## [Task item]
Copy every line of the data exactly, leaving nothing out.

[Data for review Boundary: Start]
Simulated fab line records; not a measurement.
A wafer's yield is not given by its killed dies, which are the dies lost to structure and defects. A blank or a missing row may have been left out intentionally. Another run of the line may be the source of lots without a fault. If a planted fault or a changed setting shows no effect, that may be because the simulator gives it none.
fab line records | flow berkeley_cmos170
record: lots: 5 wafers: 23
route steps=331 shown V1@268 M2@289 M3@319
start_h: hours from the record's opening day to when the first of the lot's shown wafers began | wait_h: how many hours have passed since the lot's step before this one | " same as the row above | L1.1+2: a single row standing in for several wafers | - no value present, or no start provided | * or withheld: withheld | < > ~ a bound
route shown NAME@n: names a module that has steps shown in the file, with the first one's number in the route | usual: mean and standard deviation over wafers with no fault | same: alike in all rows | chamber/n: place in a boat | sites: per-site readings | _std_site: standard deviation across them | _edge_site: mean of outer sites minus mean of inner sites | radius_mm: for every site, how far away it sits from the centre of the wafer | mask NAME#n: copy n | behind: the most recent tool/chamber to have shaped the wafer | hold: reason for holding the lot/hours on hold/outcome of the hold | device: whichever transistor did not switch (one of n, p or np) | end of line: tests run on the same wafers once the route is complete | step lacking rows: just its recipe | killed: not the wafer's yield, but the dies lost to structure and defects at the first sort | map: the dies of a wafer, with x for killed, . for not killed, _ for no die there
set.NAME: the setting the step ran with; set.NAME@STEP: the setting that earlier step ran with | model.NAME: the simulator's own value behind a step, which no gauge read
[Data for review Boundary: End]

## [Task answer]
Simulated fab line records; not a measurement.
A wafer's yield is not given by its killed dies, which are the dies lost to structure and defects. A blank or a missing row may have been left out intentionally. Another run of the line may be the source of lots without a fault. If a planted fault or a changed setting shows no effect, that may be because the simulator gives it none.
fab line records | flow berkeley_cmos170
record: lots: 5 wafers: 23
route steps=331 shown V1@268 M2@289 M3@319
start_h: hours from the record's opening day to when the first of the lot's shown wafers began | wait_h: how many hours have passed since the lot's step before this one | " same as the row above | L1.1+2: a single row standing in for several wafers | - no value present, or no start provided | * or withheld: withheld | < > ~ a bound
route shown NAME@n: names a module that has steps shown in the file, with the first one's number in the route | usual: mean and standard deviation over wafers with no fault | same: alike in all rows | chamber/n: place in a boat | sites: per-site readings | _std_site: standard deviation across them | _edge_site: mean of outer sites minus mean of inner sites | radius_mm: for every site, how far away it sits from the centre of the wafer | mask NAME#n: copy n | behind: the most recent tool/chamber to have shaped the wafer | hold: reason for holding the lot/hours on hold/outcome of the hold | device: whichever transistor did not switch (one of n, p or np) | end of line: tests run on the same wafers once the route is complete | step lacking rows: just its recipe | killed: not the wafer's yield, but the dies lost to structure and defects at the first sort | map: the dies of a wafer, with x for killed, . for not killed, _ for no die there
set.NAME: the setting the step ran with; set.NAME@STEP: the setting that earlier step ran with | model.NAME: the simulator's own value behind a step, which no gauge read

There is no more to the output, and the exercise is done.